### Recorded data
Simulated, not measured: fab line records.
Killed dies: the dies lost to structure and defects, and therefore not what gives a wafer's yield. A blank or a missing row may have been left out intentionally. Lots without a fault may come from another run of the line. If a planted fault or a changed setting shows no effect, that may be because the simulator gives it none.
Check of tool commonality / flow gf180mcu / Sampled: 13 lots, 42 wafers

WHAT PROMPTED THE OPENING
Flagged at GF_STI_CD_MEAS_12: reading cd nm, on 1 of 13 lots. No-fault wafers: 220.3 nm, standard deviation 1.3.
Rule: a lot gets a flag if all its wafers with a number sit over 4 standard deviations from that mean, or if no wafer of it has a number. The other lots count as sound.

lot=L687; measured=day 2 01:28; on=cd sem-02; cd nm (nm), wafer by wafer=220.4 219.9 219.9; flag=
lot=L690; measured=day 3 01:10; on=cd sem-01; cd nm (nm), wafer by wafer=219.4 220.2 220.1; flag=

### Brief
Copy the records above exactly, please, but only from the first line through the line containing "WHAT PROMPTED THE OPENING".

### Task output
Simulated, not measured: fab line records.
Killed dies: the dies lost to structure and defects, and therefore not what gives a wafer's yield. A blank or a missing row may have been left out intentionally. Lots without a fault may come from another run of the line. If a planted fault or a changed setting shows no effect, that may be because the simulator gives it none.
Check of tool commonality / flow gf180mcu / Sampled: 13 lots, 42 wafers

WHAT PROMPTED THE OPENING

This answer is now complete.